◆ Work item ◆
All the data should come back exactly as it was given.

◆ Exercise data ◆
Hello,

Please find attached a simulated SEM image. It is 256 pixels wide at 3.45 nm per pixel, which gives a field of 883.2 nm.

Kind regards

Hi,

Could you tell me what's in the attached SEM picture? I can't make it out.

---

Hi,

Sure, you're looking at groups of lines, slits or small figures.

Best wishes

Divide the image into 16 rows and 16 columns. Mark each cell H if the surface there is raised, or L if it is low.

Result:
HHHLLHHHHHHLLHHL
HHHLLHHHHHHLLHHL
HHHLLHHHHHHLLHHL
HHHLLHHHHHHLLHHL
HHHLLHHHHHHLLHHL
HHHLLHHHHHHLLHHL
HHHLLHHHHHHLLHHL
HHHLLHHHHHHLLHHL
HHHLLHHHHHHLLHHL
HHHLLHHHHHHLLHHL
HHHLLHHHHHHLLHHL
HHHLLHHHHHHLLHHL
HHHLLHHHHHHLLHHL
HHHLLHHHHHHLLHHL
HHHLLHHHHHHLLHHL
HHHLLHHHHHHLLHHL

◆ Task result ◆
Hello,

Please find attached a simulated SEM image. It is 256 pixels wide at 3.45 nm per pixel, which gives a field of 883.2 nm.

Kind regards

Hi,

Could you tell me what's in the attached SEM picture? I can't make it out.

---

Hi,

Sure, you're looking at groups of lines, slits or small figures.

Best wishes

Divide the image into 16 rows and 16 columns. Mark each cell H if the surface there is raised, or L if it is low.

Result:
HHHLLHHHHHHLLHHL
HHHLLHHHHHHLLHHL
HHHLLHHHHHHLLHHL
HHHLLHHHHHHLLHHL
HHHLLHHHHHHLLHHL
HHHLLHHHHHHLLHHL
HHHLLHHHHHHLLHHL
HHHLLHHHHHHLLHHL
HHHLLHHHHHHLLHHL
HHHLLHHHHHHLLHHL
HHHLLHHHHHHLLHHL
HHHLLHHHHHHLLHHL
HHHLLHHHHHHLLHHL
HHHLLHHHHHHLLHHL
HHHLLHHHHHHLLHHL
HHHLLHHHHHHLLHHL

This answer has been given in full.